▸ **Records supplied**
################
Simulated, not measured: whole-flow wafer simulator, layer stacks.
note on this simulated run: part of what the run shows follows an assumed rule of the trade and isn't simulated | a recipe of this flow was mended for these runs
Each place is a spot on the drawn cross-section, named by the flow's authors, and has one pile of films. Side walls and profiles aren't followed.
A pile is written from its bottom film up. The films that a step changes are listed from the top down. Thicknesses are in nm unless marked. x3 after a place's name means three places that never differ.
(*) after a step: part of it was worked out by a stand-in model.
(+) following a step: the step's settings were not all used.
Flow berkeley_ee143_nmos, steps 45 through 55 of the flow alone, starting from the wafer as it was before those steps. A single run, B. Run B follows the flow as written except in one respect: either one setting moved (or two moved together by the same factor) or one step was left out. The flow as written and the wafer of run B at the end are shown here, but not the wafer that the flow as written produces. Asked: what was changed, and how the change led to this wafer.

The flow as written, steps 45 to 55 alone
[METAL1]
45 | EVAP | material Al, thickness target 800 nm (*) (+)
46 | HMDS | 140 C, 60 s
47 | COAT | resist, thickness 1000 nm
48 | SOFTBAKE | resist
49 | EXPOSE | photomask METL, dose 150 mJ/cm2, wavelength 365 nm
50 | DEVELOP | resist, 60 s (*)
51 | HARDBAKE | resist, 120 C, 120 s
################

▸ **Action item**
Output the entries exactly.

▸ **Response area**
Simulated, not measured: whole-flow wafer simulator, layer stacks.
note on this simulated run: part of what the run shows follows an assumed rule of the trade and isn't simulated | a recipe of this flow was mended for these runs
Each place is a spot on the drawn cross-section, named by the flow's authors, and has one pile of films. Side walls and profiles aren't followed.
A pile is written from its bottom film up. The films that a step changes are listed from the top down. Thicknesses are in nm unless marked. x3 after a place's name means three places that never differ.
(*) after a step: part of it was worked out by a stand-in model.
(+) following a step: the step's settings were not all used.
Flow berkeley_ee143_nmos, steps 45 through 55 of the flow alone, starting from the wafer as it was before those steps. A single run, B. Run B follows the flow as written except in one respect: either one setting moved (or two moved together by the same factor) or one step was left out. The flow as written and the wafer of run B at the end are shown here, but not the wafer that the flow as written produces. Asked: what was changed, and how the change led to this wafer.

The flow as written, steps 45 to 55 alone
[METAL1]
45 | EVAP | material Al, thickness target 800 nm (*) (+)
46 | HMDS | 140 C, 60 s
47 | COAT | resist, thickness 1000 nm
48 | SOFTBAKE | resist
49 | EXPOSE | photomask METL, dose 150 mJ/cm2, wavelength 365 nm
50 | DEVELOP | resist, 60 s (*)
51 | HARDBAKE | resist, 120 C, 120 s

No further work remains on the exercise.